**ASSIGNMENT:**
Each of the lines below must be written out exactly as shown.

*** DATA RECORDS

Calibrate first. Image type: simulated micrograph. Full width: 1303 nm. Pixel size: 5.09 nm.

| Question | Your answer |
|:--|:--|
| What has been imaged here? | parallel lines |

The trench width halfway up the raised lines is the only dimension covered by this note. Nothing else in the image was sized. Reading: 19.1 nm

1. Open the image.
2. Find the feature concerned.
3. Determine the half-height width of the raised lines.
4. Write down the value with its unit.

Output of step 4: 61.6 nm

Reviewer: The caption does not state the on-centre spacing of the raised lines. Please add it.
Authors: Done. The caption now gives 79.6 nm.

******

**WRITTEN REPLY:**
Calibrate first. Image type: simulated micrograph. Full width: 1303 nm. Pixel size: 5.09 nm.

| Question | Your answer |
|:--|:--|
| What has been imaged here? | parallel lines |

The trench width halfway up the raised lines is the only dimension covered by this note. Nothing else in the image was sized. Reading: 19.1 nm

1. Open the image.
2. Find the feature concerned.
3. Determine the half-height width of the raised lines.
4. Write down the value with its unit.

Output of step 4: 61.6 nm

Reviewer: The caption does not state the on-centre spacing of the raised lines. Please add it.
Authors: Done. The caption now gives 79.6 nm.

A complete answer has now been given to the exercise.